> _Exercise_: Take the listing below and print exactly the lines starting at the line containing "# The planned" and ending at the line containing "3. PATTERN, tone", both ends included, and no others.

───── Supplied entries

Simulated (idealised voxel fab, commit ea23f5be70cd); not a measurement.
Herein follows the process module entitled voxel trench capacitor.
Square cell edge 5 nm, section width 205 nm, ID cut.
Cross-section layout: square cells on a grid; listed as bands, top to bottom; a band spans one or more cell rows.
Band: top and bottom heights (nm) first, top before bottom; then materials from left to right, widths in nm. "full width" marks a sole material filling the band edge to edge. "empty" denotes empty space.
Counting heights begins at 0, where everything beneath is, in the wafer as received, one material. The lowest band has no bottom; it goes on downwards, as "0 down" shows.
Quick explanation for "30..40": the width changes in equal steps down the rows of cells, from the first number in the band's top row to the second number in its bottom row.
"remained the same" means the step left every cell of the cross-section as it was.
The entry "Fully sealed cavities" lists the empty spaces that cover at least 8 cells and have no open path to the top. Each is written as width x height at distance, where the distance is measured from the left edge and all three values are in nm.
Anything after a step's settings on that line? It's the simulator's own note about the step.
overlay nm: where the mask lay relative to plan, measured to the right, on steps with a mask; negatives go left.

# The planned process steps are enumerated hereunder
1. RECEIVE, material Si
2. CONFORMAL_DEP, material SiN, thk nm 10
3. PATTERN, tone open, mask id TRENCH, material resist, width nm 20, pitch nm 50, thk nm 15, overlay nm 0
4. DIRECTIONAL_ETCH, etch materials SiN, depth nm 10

──────────

> _Your solution_:
# The planned process steps are enumerated hereunder
1. RECEIVE, material Si
2. CONFORMAL_DEP, material SiN, thk nm 10
3. PATTERN, tone open, mask id TRENCH, material resist, width nm 20, pitch nm 50, thk nm 15, overlay nm 0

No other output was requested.